Requirement:
An exact transcription of the lines below, from the first through the one containing "15 | WET ETCH", is the only output wanted.

Information provided:
*** Begin section ***

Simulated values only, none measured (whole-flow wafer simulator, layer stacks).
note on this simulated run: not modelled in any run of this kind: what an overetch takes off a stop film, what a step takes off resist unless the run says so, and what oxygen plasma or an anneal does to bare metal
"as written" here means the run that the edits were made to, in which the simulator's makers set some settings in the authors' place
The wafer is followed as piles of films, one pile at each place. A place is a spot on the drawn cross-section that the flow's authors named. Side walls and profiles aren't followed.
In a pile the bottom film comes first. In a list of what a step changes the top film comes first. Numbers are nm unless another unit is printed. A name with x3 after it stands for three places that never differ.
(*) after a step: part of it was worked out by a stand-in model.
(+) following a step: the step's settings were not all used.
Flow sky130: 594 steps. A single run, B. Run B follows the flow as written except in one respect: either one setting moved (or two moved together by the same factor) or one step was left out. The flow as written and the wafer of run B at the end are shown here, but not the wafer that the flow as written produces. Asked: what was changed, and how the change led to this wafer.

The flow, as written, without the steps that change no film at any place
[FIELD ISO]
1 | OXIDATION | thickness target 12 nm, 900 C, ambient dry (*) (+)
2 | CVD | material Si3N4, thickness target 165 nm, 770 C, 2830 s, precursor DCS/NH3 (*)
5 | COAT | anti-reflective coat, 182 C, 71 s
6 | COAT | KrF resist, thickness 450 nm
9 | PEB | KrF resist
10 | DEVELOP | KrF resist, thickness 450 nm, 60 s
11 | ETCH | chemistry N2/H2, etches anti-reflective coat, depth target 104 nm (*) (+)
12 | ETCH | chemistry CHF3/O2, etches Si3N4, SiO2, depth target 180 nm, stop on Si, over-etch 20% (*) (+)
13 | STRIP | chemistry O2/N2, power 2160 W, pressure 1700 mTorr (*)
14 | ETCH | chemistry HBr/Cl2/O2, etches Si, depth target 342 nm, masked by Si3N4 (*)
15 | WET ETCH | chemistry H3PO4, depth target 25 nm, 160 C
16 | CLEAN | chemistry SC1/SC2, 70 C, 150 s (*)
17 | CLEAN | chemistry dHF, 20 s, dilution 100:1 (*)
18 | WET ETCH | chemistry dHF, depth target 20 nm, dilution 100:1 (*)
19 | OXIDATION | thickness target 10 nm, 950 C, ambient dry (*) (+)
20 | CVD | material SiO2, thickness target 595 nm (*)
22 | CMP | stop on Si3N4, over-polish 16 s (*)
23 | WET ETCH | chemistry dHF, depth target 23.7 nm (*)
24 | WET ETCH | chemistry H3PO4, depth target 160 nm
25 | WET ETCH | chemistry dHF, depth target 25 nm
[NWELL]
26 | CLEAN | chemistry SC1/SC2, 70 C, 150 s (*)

*** End section ***

Answer box:
Simulated values only, none measured (whole-flow wafer simulator, layer stacks).
note on this simulated run: not modelled in any run of this kind: what an overetch takes off a stop film, what a step takes off resist unless the run says so, and what oxygen plasma or an anneal does to bare metal
"as written" here means the run that the edits were made to, in which the simulator's makers set some settings in the authors' place
The wafer is followed as piles of films, one pile at each place. A place is a spot on the drawn cross-section that the flow's authors named. Side walls and profiles aren't followed.
In a pile the bottom film comes first. In a list of what a step changes the top film comes first. Numbers are nm unless another unit is printed. A name with x3 after it stands for three places that never differ.
(*) after a step: part of it was worked out by a stand-in model.
(+) following a step: the step's settings were not all used.
Flow sky130: 594 steps. A single run, B. Run B follows the flow as written except in one respect: either one setting moved (or two moved together by the same factor) or one step was left out. The flow as written and the wafer of run B at the end are shown here, but not the wafer that the flow as written produces. Asked: what was changed, and how the change led to this wafer.

The flow, as written, without the steps that change no film at any place
[FIELD ISO]
1 | OXIDATION | thickness target 12 nm, 900 C, ambient dry (*) (+)
2 | CVD | material Si3N4, thickness target 165 nm, 770 C, 2830 s, precursor DCS/NH3 (*)
5 | COAT | anti-reflective coat, 182 C, 71 s
6 | COAT | KrF resist, thickness 450 nm
9 | PEB | KrF resist
10 | DEVELOP | KrF resist, thickness 450 nm, 60 s
11 | ETCH | chemistry N2/H2, etches anti-reflective coat, depth target 104 nm (*) (+)
12 | ETCH | chemistry CHF3/O2, etches Si3N4, SiO2, depth target 180 nm, stop on Si, over-etch 20% (*) (+)
13 | STRIP | chemistry O2/N2, power 2160 W, pressure 1700 mTorr (*)
14 | ETCH | chemistry HBr/Cl2/O2, etches Si, depth target 342 nm, masked by Si3N4 (*)
15 | WET ETCH | chemistry H3PO4, depth target 25 nm, 160 C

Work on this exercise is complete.